Given data:
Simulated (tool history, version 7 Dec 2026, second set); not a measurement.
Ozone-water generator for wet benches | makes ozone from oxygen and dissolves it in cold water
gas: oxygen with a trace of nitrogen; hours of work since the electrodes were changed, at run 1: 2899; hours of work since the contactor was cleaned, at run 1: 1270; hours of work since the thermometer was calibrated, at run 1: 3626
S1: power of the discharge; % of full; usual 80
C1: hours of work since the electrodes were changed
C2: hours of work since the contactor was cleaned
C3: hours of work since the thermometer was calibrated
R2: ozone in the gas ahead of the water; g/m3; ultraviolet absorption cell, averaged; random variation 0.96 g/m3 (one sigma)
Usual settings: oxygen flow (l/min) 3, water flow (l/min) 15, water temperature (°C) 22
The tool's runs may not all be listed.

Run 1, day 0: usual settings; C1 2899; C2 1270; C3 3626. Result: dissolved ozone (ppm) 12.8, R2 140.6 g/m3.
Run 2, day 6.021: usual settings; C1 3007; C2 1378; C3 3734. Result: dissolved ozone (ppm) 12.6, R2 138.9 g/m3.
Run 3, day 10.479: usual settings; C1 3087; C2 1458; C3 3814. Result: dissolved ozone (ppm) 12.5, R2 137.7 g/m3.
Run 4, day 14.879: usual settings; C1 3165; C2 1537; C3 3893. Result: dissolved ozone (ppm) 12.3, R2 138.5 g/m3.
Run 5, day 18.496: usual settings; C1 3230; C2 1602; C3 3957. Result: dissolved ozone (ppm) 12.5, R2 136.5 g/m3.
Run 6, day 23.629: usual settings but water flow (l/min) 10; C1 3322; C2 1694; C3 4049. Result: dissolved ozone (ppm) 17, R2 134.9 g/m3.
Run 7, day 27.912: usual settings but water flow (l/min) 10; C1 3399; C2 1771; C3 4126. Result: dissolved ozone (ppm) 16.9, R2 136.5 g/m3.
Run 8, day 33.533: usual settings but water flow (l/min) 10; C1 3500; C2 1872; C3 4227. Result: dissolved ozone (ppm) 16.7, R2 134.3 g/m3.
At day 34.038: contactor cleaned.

Task item: Within the data above, the lines from the one with "The tool's runs may not all be listed." to the one with "Run 8, day 33.533: usual" must be repeated exactly; no other line belongs in the answer.

Worked solution:
The tool's runs may not all be listed.

Run 1, day 0: usual settings; C1 2899; C2 1270; C3 3626. Result: dissolved ozone (ppm) 12.8, R2 140.6 g/m3.
Run 2, day 6.021: usual settings; C1 3007; C2 1378; C3 3734. Result: dissolved ozone (ppm) 12.6, R2 138.9 g/m3.
Run 3, day 10.479: usual settings; C1 3087; C2 1458; C3 3814. Result: dissolved ozone (ppm) 12.5, R2 137.7 g/m3.
Run 4, day 14.879: usual settings; C1 3165; C2 1537; C3 3893. Result: dissolved ozone (ppm) 12.3, R2 138.5 g/m3.
Run 5, day 18.496: usual settings; C1 3230; C2 1602; C3 3957. Result: dissolved ozone (ppm) 12.5, R2 136.5 g/m3.
Run 6, day 23.629: usual settings but water flow (l/min) 10; C1 3322; C2 1694; C3 4049. Result: dissolved ozone (ppm) 17, R2 134.9 g/m3.
Run 7, day 27.912: usual settings but water flow (l/min) 10; C1 3399; C2 1771; C3 4126. Result: dissolved ozone (ppm) 16.9, R2 136.5 g/m3.
Run 8, day 33.533: usual settings but water flow (l/min) 10; C1 3500; C2 1872; C3 4227. Result: dissolved ozone (ppm) 16.7, R2 134.3 g/m3.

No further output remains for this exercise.